WORK TASK: Below this line is a set of entries; quote exactly the lines from the line that contains "Describe the imaged" to the line that contains "<value>966</value>", both lines included.

= Beginning of Section =

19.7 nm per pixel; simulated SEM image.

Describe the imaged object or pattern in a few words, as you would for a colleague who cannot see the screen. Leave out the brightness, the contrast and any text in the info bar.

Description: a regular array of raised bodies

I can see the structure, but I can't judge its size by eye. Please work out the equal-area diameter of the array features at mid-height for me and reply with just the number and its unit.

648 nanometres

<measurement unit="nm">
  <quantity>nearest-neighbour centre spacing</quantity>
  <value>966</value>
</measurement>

= End of Section =

ANSWER BOX:
Describe the imaged object or pattern in a few words, as you would for a colleague who cannot see the screen. Leave out the brightness, the contrast and any text in the info bar.

Description: a regular array of raised bodies

I can see the structure, but I can't judge its size by eye. Please work out the equal-area diameter of the array features at mid-height for me and reply with just the number and its unit.

648 nanometres

<measurement unit="nm">
  <quantity>nearest-neighbour centre spacing</quantity>
  <value>966</value>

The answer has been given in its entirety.